━━━━━━
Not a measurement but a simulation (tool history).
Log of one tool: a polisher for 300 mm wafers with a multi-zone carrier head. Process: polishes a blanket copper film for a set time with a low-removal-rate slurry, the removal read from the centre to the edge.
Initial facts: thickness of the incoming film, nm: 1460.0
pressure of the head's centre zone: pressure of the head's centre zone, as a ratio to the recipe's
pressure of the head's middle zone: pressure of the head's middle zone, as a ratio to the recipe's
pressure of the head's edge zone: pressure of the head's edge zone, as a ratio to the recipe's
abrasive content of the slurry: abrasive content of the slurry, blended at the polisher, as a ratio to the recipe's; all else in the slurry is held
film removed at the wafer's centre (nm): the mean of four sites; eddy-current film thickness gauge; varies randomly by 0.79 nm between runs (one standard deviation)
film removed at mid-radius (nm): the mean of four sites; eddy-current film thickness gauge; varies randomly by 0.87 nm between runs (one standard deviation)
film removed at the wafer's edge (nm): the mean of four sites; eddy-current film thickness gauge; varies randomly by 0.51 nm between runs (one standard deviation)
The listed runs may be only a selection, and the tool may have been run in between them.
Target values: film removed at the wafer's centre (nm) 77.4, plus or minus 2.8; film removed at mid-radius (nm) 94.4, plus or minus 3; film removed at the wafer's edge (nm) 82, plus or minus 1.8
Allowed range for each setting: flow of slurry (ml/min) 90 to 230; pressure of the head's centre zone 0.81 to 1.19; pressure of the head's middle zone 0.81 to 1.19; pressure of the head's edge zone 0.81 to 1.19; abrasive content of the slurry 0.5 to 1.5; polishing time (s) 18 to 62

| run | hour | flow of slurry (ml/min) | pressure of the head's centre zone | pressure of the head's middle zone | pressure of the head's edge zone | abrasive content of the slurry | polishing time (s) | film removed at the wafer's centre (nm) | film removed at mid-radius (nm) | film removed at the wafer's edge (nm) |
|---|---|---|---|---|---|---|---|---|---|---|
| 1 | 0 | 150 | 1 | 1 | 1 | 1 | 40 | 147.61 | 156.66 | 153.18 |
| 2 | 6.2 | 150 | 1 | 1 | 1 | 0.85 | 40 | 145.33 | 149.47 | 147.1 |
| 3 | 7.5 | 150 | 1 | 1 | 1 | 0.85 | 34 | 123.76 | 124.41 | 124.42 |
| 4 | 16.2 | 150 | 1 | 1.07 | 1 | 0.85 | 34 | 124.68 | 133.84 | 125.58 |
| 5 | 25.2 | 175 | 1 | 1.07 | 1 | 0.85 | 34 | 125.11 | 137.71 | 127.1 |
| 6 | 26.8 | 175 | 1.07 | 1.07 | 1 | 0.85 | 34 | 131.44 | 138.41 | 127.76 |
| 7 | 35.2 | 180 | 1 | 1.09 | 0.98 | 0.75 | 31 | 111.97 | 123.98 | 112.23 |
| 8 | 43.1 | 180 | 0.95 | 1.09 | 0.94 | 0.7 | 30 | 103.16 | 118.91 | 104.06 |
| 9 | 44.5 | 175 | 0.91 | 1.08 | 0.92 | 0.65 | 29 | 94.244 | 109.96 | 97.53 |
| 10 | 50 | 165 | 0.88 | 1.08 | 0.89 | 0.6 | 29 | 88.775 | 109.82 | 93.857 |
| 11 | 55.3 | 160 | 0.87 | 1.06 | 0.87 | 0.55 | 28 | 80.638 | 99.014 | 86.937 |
━━━━━━

### Work instruction
Reproduce exactly every line that sits between the start of the entries and the line bearing "Target values: film", counting both of those lines.

### Task output
Not a measurement but a simulation (tool history).
Log of one tool: a polisher for 300 mm wafers with a multi-zone carrier head. Process: polishes a blanket copper film for a set time with a low-removal-rate slurry, the removal read from the centre to the edge.
Initial facts: thickness of the incoming film, nm: 1460.0
pressure of the head's centre zone: pressure of the head's centre zone, as a ratio to the recipe's
pressure of the head's middle zone: pressure of the head's middle zone, as a ratio to the recipe's
pressure of the head's edge zone: pressure of the head's edge zone, as a ratio to the recipe's
abrasive content of the slurry: abrasive content of the slurry, blended at the polisher, as a ratio to the recipe's; all else in the slurry is held
film removed at the wafer's centre (nm): the mean of four sites; eddy-current film thickness gauge; varies randomly by 0.79 nm between runs (one standard deviation)
film removed at mid-radius (nm): the mean of four sites; eddy-current film thickness gauge; varies randomly by 0.87 nm between runs (one standard deviation)
film removed at the wafer's edge (nm): the mean of four sites; eddy-current film thickness gauge; varies randomly by 0.51 nm between runs (one standard deviation)
The listed runs may be only a selection, and the tool may have been run in between them.
Target values: film removed at the wafer's centre (nm) 77.4, plus or minus 2.8; film removed at mid-radius (nm) 94.4, plus or minus 3; film removed at the wafer's edge (nm) 82, plus or minus 1.8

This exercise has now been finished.